Brief:
The answer should consist of every record, reproduced exactly.

Data extracts:
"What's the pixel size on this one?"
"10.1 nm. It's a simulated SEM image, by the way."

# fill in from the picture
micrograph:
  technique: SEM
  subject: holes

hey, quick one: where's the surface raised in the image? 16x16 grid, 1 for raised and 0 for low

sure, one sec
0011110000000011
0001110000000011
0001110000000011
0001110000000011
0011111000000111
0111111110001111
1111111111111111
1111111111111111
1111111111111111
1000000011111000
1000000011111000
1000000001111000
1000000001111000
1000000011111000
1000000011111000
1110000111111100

Written response:
"What's the pixel size on this one?"
"10.1 nm. It's a simulated SEM image, by the way."

# fill in from the picture
micrograph:
  technique: SEM
  subject: holes

hey, quick one: where's the surface raised in the image? 16x16 grid, 1 for raised and 0 for low

sure, one sec
0011110000000011
0001110000000011
0001110000000011
0001110000000011
0011111000000111
0111111110001111
1111111111111111
1111111111111111
1111111111111111
1000000011111000
1000000011111000
1000000001111000
1000000001111000
1000000011111000
1000000011111000
1110000111111100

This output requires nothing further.